| Available data |
====================
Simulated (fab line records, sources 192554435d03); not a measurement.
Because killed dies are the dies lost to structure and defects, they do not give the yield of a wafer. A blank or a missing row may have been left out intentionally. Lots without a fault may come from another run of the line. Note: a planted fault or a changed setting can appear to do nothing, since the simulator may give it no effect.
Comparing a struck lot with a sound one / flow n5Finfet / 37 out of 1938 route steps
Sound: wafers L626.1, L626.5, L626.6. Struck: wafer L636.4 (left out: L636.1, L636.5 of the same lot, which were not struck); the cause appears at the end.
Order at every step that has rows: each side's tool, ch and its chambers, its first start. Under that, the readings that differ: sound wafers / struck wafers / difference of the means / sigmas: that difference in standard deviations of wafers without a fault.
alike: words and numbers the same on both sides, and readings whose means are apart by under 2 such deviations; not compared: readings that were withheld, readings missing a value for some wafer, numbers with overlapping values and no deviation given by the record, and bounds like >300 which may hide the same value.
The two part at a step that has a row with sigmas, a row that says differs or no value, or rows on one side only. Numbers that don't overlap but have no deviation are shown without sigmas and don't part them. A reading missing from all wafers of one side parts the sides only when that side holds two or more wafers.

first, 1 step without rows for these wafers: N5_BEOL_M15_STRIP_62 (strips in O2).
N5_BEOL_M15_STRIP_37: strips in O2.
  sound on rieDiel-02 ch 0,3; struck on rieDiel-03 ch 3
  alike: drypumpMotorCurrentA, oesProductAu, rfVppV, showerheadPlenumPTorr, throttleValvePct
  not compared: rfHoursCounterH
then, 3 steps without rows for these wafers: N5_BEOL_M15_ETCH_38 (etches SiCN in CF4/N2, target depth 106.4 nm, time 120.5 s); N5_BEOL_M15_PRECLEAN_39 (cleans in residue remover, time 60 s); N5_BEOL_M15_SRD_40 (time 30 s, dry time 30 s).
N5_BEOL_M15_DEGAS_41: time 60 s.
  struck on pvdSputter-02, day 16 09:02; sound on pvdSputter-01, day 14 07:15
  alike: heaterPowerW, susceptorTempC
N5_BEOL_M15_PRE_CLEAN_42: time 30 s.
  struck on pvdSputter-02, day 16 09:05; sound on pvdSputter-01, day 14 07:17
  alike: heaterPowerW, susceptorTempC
====================

| Work item |
Restate verbatim all lines from the start of the data through the line containing "not compared: rfHoursCounterH", with both ends kept.

| Task result |
Simulated (fab line records, sources 192554435d03); not a measurement.
Because killed dies are the dies lost to structure and defects, they do not give the yield of a wafer. A blank or a missing row may have been left out intentionally. Lots without a fault may come from another run of the line. Note: a planted fault or a changed setting can appear to do nothing, since the simulator may give it no effect.
Comparing a struck lot with a sound one / flow n5Finfet / 37 out of 1938 route steps
Sound: wafers L626.1, L626.5, L626.6. Struck: wafer L636.4 (left out: L636.1, L636.5 of the same lot, which were not struck); the cause appears at the end.
Order at every step that has rows: each side's tool, ch and its chambers, its first start. Under that, the readings that differ: sound wafers / struck wafers / difference of the means / sigmas: that difference in standard deviations of wafers without a fault.
alike: words and numbers the same on both sides, and readings whose means are apart by under 2 such deviations; not compared: readings that were withheld, readings missing a value for some wafer, numbers with overlapping values and no deviation given by the record, and bounds like >300 which may hide the same value.
The two part at a step that has a row with sigmas, a row that says differs or no value, or rows on one side only. Numbers that don't overlap but have no deviation are shown without sigmas and don't part them. A reading missing from all wafers of one side parts the sides only when that side holds two or more wafers.

first, 1 step without rows for these wafers: N5_BEOL_M15_STRIP_62 (strips in O2).
N5_BEOL_M15_STRIP_37: strips in O2.
  sound on rieDiel-02 ch 0,3; struck on rieDiel-03 ch 3
  alike: drypumpMotorCurrentA, oesProductAu, rfVppV, showerheadPlenumPTorr, throttleValvePct
  not compared: rfHoursCounterH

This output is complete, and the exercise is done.